━━━━━━━━━━━━━━━━━━━━━━━━━━━━━━
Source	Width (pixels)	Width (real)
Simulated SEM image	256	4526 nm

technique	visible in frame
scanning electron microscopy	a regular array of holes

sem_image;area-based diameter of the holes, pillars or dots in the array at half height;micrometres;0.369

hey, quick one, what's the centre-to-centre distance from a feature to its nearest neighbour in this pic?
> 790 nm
━━━━━━━━━━━━━━━━━━━━━━━━━━━━━━

REQUIREMENT - Transcribe each entry exactly as it appears.

EXPECTED ANSWER -
Source	Width (pixels)	Width (real)
Simulated SEM image	256	4526 nm

technique	visible in frame
scanning electron microscopy	a regular array of holes

sem_image;area-based diameter of the holes, pillars or dots in the array at half height;micrometres;0.369

hey, quick one, what's the centre-to-centre distance from a feature to its nearest neighbour in this pic?
> 790 nm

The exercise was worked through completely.